-------- Provided information --------

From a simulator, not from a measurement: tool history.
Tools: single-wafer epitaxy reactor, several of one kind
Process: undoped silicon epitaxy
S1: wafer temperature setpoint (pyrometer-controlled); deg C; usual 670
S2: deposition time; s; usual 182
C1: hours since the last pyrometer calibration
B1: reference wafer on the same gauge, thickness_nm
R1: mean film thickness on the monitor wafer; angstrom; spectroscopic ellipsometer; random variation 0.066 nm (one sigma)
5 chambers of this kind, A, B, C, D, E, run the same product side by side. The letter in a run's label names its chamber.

--------

-- Activity --
Print the records again in full, exactly as they appear above.

-- Response --
From a simulator, not from a measurement: tool history.
Tools: single-wafer epitaxy reactor, several of one kind
Process: undoped silicon epitaxy
S1: wafer temperature setpoint (pyrometer-controlled); deg C; usual 670
S2: deposition time; s; usual 182
C1: hours since the last pyrometer calibration
B1: reference wafer on the same gauge, thickness_nm
R1: mean film thickness on the monitor wafer; angstrom; spectroscopic ellipsometer; random variation 0.066 nm (one sigma)
5 chambers of this kind, A, B, C, D, E, run the same product side by side. The letter in a run's label names its chamber.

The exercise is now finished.